Each line of the data below must be given again exactly as written.

◆ ◆ ◆

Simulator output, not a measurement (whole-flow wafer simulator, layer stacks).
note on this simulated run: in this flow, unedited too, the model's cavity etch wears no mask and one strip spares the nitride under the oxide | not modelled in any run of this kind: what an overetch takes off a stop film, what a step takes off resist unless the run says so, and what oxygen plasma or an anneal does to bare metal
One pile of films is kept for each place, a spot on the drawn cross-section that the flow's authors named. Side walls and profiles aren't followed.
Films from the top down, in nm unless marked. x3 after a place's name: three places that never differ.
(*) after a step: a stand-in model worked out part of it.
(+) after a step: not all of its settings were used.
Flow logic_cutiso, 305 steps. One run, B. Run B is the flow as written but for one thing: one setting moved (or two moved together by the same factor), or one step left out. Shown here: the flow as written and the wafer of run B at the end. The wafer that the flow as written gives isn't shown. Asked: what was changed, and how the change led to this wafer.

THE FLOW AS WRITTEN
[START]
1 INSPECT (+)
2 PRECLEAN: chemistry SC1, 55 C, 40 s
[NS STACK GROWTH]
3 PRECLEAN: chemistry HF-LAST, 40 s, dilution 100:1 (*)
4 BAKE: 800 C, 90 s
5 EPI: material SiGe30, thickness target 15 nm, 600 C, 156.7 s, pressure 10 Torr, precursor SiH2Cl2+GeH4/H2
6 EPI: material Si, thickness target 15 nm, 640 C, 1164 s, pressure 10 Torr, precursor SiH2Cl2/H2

◆ ◆ ◆

→ Exercise result
Simulator output, not a measurement (whole-flow wafer simulator, layer stacks).
note on this simulated run: in this flow, unedited too, the model's cavity etch wears no mask and one strip spares the nitride under the oxide | not modelled in any run of this kind: what an overetch takes off a stop film, what a step takes off resist unless the run says so, and what oxygen plasma or an anneal does to bare metal
One pile of films is kept for each place, a spot on the drawn cross-section that the flow's authors named. Side walls and profiles aren't followed.
Films from the top down, in nm unless marked. x3 after a place's name: three places that never differ.
(*) after a step: a stand-in model worked out part of it.
(+) after a step: not all of its settings were used.
Flow logic_cutiso, 305 steps. One run, B. Run B is the flow as written but for one thing: one setting moved (or two moved together by the same factor), or one step left out. Shown here: the flow as written and the wafer of run B at the end. The wafer that the flow as written gives isn't shown. Asked: what was changed, and how the change led to this wafer.

THE FLOW AS WRITTEN
[START]
1 INSPECT (+)
2 PRECLEAN: chemistry SC1, 55 C, 40 s
[NS STACK GROWTH]
3 PRECLEAN: chemistry HF-LAST, 40 s, dilution 100:1 (*)
4 BAKE: 800 C, 90 s
5 EPI: material SiGe30, thickness target 15 nm, 600 C, 156.7 s, pressure 10 Torr, precursor SiH2Cl2+GeH4/H2
6 EPI: material Si, thickness target 15 nm, 640 C, 1164 s, pressure 10 Torr, precursor SiH2Cl2/H2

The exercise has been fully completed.